====

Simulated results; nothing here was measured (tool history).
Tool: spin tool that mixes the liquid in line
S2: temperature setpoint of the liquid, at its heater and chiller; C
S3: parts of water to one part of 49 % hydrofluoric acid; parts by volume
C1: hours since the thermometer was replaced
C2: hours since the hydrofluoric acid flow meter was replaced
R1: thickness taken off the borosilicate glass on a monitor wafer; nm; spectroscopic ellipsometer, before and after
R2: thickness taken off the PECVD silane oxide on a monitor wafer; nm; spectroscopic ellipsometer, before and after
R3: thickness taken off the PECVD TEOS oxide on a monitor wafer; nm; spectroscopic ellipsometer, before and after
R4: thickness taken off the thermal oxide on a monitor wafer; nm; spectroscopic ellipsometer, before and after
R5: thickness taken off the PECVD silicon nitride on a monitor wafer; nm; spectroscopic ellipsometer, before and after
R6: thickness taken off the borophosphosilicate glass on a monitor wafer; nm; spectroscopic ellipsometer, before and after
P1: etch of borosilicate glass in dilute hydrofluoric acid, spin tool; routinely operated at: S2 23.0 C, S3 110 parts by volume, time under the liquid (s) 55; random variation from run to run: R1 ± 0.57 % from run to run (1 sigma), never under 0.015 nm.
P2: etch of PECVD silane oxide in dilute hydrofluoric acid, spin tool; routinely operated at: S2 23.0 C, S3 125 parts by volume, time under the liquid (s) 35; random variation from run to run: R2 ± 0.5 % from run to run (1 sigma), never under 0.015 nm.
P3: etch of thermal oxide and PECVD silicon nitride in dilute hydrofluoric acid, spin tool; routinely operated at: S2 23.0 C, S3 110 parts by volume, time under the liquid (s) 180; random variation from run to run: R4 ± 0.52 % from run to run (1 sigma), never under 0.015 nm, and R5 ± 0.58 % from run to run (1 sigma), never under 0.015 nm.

====

Work instruction:
With the line holding "P1: etch of" as the first and the line holding "P2: etch of" as the last, set down that range of the entries above exactly, and nothing else.

Answer section:
P1: etch of borosilicate glass in dilute hydrofluoric acid, spin tool; routinely operated at: S2 23.0 C, S3 110 parts by volume, time under the liquid (s) 55; random variation from run to run: R1 ± 0.57 % from run to run (1 sigma), never under 0.015 nm.
P2: etch of PECVD silane oxide in dilute hydrofluoric acid, spin tool; routinely operated at: S2 23.0 C, S3 125 parts by volume, time under the liquid (s) 35; random variation from run to run: R2 ± 0.5 % from run to run (1 sigma), never under 0.015 nm.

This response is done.